▶ _Given records_
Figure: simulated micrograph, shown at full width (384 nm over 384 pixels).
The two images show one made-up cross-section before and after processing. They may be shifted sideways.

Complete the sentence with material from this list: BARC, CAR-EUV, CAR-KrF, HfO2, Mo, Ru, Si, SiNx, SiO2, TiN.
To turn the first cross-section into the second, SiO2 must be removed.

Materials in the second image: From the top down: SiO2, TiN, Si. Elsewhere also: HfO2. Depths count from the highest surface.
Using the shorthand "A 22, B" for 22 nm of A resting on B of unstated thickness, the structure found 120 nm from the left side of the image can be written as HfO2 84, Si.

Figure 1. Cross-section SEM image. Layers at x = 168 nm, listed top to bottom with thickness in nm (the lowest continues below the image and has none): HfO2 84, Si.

▶ _Work order_
Start with the first line of the data and print every line exactly. The line containing "Using the shorthand" is the last one to include.

▶ _Response box_
Figure: simulated micrograph, shown at full width (384 nm over 384 pixels).
The two images show one made-up cross-section before and after processing. They may be shifted sideways.

Complete the sentence with material from this list: BARC, CAR-EUV, CAR-KrF, HfO2, Mo, Ru, Si, SiNx, SiO2, TiN.
To turn the first cross-section into the second, SiO2 must be removed.

Materials in the second image: From the top down: SiO2, TiN, Si. Elsewhere also: HfO2. Depths count from the highest surface.
Using the shorthand "A 22, B" for 22 nm of A resting on B of unstated thickness, the structure found 120 nm from the left side of the image can be written as HfO2 84, Si.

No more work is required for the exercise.